[Task item] Start at the top line and retype the data exactly through to the end.

========================

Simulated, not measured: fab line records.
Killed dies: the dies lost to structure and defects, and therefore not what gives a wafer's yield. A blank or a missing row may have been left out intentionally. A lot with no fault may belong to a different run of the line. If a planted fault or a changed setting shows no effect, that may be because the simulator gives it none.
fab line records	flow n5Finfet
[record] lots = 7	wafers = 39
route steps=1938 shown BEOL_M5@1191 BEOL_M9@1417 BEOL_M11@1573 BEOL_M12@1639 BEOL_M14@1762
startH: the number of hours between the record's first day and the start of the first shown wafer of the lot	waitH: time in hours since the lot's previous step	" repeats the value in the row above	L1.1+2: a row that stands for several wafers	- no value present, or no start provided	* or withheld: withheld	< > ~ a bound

========================

[Expected answer]
Simulated, not measured: fab line records.
Killed dies: the dies lost to structure and defects, and therefore not what gives a wafer's yield. A blank or a missing row may have been left out intentionally. A lot with no fault may belong to a different run of the line. If a planted fault or a changed setting shows no effect, that may be because the simulator gives it none.
fab line records	flow n5Finfet
[record] lots = 7	wafers = 39
route steps=1938 shown BEOL_M5@1191 BEOL_M9@1417 BEOL_M11@1573 BEOL_M12@1639 BEOL_M14@1762
startH: the number of hours between the record's first day and the start of the first shown wafer of the lot	waitH: time in hours since the lot's previous step	" repeats the value in the row above	L1.1+2: a row that stands for several wafers	- no value present, or no start provided	* or withheld: withheld	< > ~ a bound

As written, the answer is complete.